Excerpted records:
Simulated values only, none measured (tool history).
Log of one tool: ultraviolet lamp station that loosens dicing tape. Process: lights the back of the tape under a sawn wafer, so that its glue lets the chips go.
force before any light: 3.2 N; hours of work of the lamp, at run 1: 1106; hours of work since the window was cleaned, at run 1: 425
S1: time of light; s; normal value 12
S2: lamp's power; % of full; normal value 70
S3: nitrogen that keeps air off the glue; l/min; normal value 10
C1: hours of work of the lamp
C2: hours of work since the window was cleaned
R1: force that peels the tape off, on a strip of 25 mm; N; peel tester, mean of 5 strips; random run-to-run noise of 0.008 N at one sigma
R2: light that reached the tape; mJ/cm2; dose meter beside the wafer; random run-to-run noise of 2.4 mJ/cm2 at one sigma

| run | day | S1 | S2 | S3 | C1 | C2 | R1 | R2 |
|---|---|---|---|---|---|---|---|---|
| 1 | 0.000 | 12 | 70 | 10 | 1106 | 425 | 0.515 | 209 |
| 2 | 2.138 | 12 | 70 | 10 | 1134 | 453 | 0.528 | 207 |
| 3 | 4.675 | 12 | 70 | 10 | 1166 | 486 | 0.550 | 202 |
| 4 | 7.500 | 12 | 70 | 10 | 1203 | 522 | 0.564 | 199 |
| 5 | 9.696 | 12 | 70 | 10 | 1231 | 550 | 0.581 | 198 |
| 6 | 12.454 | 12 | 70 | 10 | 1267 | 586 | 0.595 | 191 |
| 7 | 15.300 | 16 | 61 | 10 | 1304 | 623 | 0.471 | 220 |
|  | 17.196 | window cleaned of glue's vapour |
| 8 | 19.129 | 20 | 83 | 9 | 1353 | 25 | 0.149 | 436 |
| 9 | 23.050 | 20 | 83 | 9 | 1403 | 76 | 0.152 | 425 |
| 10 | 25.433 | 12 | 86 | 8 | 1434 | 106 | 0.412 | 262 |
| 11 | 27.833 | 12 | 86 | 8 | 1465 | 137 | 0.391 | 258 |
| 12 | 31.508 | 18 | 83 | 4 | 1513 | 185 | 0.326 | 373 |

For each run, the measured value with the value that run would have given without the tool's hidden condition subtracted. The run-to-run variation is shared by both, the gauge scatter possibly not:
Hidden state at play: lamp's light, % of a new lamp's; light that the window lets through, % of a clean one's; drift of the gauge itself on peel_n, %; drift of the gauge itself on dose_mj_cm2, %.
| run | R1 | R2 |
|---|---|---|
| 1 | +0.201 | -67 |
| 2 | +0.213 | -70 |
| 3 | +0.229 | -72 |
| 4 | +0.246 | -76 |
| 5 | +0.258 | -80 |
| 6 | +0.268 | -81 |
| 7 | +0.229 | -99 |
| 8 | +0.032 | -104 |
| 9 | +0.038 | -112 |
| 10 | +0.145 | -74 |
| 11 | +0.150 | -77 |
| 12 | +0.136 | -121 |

Exercise: Repeat exactly the lines of the material above, taking the first line, the line with "0.326 | 373 |", and every line between them.

Task response:
Simulated values only, none measured (tool history).
Log of one tool: ultraviolet lamp station that loosens dicing tape. Process: lights the back of the tape under a sawn wafer, so that its glue lets the chips go.
force before any light: 3.2 N; hours of work of the lamp, at run 1: 1106; hours of work since the window was cleaned, at run 1: 425
S1: time of light; s; normal value 12
S2: lamp's power; % of full; normal value 70
S3: nitrogen that keeps air off the glue; l/min; normal value 10
C1: hours of work of the lamp
C2: hours of work since the window was cleaned
R1: force that peels the tape off, on a strip of 25 mm; N; peel tester, mean of 5 strips; random run-to-run noise of 0.008 N at one sigma
R2: light that reached the tape; mJ/cm2; dose meter beside the wafer; random run-to-run noise of 2.4 mJ/cm2 at one sigma

| run | day | S1 | S2 | S3 | C1 | C2 | R1 | R2 |
|---|---|---|---|---|---|---|---|---|
| 1 | 0.000 | 12 | 70 | 10 | 1106 | 425 | 0.515 | 209 |
| 2 | 2.138 | 12 | 70 | 10 | 1134 | 453 | 0.528 | 207 |
| 3 | 4.675 | 12 | 70 | 10 | 1166 | 486 | 0.550 | 202 |
| 4 | 7.500 | 12 | 70 | 10 | 1203 | 522 | 0.564 | 199 |
| 5 | 9.696 | 12 | 70 | 10 | 1231 | 550 | 0.581 | 198 |
| 6 | 12.454 | 12 | 70 | 10 | 1267 | 586 | 0.595 | 191 |
| 7 | 15.300 | 16 | 61 | 10 | 1304 | 623 | 0.471 | 220 |
|  | 17.196 | window cleaned of glue's vapour |
| 8 | 19.129 | 20 | 83 | 9 | 1353 | 25 | 0.149 | 436 |
| 9 | 23.050 | 20 | 83 | 9 | 1403 | 76 | 0.152 | 425 |
| 10 | 25.433 | 12 | 86 | 8 | 1434 | 106 | 0.412 | 262 |
| 11 | 27.833 | 12 | 86 | 8 | 1465 | 137 | 0.391 | 258 |
| 12 | 31.508 | 18 | 83 | 4 | 1513 | 185 | 0.326 | 373 |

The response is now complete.